◆ Recorded information:
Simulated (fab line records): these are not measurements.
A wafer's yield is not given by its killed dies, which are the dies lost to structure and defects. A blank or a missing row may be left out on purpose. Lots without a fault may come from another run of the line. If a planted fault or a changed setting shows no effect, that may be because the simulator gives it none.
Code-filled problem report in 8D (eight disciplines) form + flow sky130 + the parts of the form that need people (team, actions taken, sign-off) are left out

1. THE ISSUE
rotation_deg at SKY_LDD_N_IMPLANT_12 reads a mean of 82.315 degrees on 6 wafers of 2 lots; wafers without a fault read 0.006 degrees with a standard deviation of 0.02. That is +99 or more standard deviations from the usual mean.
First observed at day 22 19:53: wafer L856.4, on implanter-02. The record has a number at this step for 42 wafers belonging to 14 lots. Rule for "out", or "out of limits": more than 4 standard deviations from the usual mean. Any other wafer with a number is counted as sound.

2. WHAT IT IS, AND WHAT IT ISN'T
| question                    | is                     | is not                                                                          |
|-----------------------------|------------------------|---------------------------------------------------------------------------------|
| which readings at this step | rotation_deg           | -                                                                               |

◆ Work order: Word for word, set down all of the material.

◆ Response area:
Simulated (fab line records): these are not measurements.
A wafer's yield is not given by its killed dies, which are the dies lost to structure and defects. A blank or a missing row may be left out on purpose. Lots without a fault may come from another run of the line. If a planted fault or a changed setting shows no effect, that may be because the simulator gives it none.
Code-filled problem report in 8D (eight disciplines) form + flow sky130 + the parts of the form that need people (team, actions taken, sign-off) are left out

1. THE ISSUE
rotation_deg at SKY_LDD_N_IMPLANT_12 reads a mean of 82.315 degrees on 6 wafers of 2 lots; wafers without a fault read 0.006 degrees with a standard deviation of 0.02. That is +99 or more standard deviations from the usual mean.
First observed at day 22 19:53: wafer L856.4, on implanter-02. The record has a number at this step for 42 wafers belonging to 14 lots. Rule for "out", or "out of limits": more than 4 standard deviations from the usual mean. Any other wafer with a number is counted as sound.

2. WHAT IT IS, AND WHAT IT ISN'T
| question                    | is                     | is not                                                                          |
|-----------------------------|------------------------|---------------------------------------------------------------------------------|
| which readings at this step | rotation_deg           | -                                                                               |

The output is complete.